Entries shown:
· · · · ·

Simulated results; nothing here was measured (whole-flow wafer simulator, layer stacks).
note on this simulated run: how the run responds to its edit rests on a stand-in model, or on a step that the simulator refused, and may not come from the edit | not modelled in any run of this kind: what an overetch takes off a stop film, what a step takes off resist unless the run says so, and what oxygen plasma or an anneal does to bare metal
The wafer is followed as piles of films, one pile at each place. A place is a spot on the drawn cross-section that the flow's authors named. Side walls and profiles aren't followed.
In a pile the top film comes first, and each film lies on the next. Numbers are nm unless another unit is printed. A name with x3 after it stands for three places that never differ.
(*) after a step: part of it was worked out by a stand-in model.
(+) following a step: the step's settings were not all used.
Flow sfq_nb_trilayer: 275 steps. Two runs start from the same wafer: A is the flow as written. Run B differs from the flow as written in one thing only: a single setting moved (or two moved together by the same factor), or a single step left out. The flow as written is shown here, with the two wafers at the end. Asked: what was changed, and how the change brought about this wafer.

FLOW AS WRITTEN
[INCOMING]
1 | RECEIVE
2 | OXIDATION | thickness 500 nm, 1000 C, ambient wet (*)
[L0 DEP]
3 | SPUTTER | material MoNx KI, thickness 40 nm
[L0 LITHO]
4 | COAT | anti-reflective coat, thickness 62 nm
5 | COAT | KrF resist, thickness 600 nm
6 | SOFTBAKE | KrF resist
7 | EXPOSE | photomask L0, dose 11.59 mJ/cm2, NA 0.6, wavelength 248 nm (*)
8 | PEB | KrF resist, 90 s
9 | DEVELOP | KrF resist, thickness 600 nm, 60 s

· · · · ·

Work task: Print the lines above from the one with "5 | COAT | KrF resist, thickness 600 nm" through the one with "8 | PEB | KrF resist, 90 s", both included, exactly as written and nothing more.

Task response:
5 | COAT | KrF resist, thickness 600 nm
6 | SOFTBAKE | KrF resist
7 | EXPOSE | photomask L0, dose 11.59 mJ/cm2, NA 0.6, wavelength 248 nm (*)
8 | PEB | KrF resist, 90 s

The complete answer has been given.